##### Information shown
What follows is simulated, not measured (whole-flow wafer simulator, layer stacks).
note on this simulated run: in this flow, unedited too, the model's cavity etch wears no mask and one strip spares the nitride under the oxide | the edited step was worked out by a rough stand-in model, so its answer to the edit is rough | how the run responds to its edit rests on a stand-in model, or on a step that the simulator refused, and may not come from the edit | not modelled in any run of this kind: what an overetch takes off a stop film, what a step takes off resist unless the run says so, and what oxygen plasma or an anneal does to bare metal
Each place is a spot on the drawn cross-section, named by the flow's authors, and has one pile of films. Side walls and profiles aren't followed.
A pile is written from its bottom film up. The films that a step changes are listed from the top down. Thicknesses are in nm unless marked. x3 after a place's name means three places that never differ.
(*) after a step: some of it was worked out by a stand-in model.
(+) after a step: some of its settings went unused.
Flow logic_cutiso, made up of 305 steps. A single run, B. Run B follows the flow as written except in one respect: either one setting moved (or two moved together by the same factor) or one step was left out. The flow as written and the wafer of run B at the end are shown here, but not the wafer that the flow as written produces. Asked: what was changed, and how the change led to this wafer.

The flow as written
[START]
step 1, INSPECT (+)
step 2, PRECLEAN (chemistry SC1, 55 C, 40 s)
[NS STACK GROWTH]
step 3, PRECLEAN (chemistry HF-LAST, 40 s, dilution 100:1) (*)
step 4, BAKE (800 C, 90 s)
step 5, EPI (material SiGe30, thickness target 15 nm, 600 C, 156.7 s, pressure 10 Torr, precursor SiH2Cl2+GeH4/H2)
##########

Task item ->
No line may be left out; the records are to be transcribed in full.

Task response ->
What follows is simulated, not measured (whole-flow wafer simulator, layer stacks).
note on this simulated run: in this flow, unedited too, the model's cavity etch wears no mask and one strip spares the nitride under the oxide | the edited step was worked out by a rough stand-in model, so its answer to the edit is rough | how the run responds to its edit rests on a stand-in model, or on a step that the simulator refused, and may not come from the edit | not modelled in any run of this kind: what an overetch takes off a stop film, what a step takes off resist unless the run says so, and what oxygen plasma or an anneal does to bare metal
Each place is a spot on the drawn cross-section, named by the flow's authors, and has one pile of films. Side walls and profiles aren't followed.
A pile is written from its bottom film up. The films that a step changes are listed from the top down. Thicknesses are in nm unless marked. x3 after a place's name means three places that never differ.
(*) after a step: some of it was worked out by a stand-in model.
(+) after a step: some of its settings went unused.
Flow logic_cutiso, made up of 305 steps. A single run, B. Run B follows the flow as written except in one respect: either one setting moved (or two moved together by the same factor) or one step was left out. The flow as written and the wafer of run B at the end are shown here, but not the wafer that the flow as written produces. Asked: what was changed, and how the change led to this wafer.

The flow as written
[START]
step 1, INSPECT (+)
step 2, PRECLEAN (chemistry SC1, 55 C, 40 s)
[NS STACK GROWTH]
step 3, PRECLEAN (chemistry HF-LAST, 40 s, dilution 100:1) (*)
step 4, BAKE (800 C, 90 s)
step 5, EPI (material SiGe30, thickness target 15 nm, 600 C, 156.7 s, pressure 10 Torr, precursor SiH2Cl2+GeH4/H2)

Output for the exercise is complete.